→ **BRIEF**:
The reply should consist of the entire listing, word for word.

→ **EXTRACTED INFORMATION**:
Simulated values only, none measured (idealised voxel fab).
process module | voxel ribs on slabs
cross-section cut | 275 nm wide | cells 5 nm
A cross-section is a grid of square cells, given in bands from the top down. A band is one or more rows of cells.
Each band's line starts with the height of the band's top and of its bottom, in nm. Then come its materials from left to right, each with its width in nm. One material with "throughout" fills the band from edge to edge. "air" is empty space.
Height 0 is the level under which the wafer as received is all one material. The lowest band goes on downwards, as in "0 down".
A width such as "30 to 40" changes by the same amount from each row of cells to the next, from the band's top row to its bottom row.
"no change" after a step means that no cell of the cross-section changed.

→ **WRITTEN RESPONSE**:
Simulated values only, none measured (idealised voxel fab).
process module | voxel ribs on slabs
cross-section cut | 275 nm wide | cells 5 nm
A cross-section is a grid of square cells, given in bands from the top down. A band is one or more rows of cells.
Each band's line starts with the height of the band's top and of its bottom, in nm. Then come its materials from left to right, each with its width in nm. One material with "throughout" fills the band from edge to edge. "air" is empty space.
Height 0 is the level under which the wafer as received is all one material. The lowest band goes on downwards, as in "0 down".
A width such as "30 to 40" changes by the same amount from each row of cells to the next, from the band's top row to its bottom row.
"no change" after a step means that no cell of the cross-section changed.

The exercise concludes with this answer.